- [DATA EXTRACTS]
- Opening Delimiter -
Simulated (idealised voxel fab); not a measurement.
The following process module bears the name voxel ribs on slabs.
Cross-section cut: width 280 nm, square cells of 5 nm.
- Closing Delimiter -

- [ACTION ITEM] What you retype should run from the first line of the entries above through the line containing "The following process", exactly and in full.

- [ANSWER SECTION]
Simulated (idealised voxel fab); not a measurement.
The following process module bears the name voxel ribs on slabs.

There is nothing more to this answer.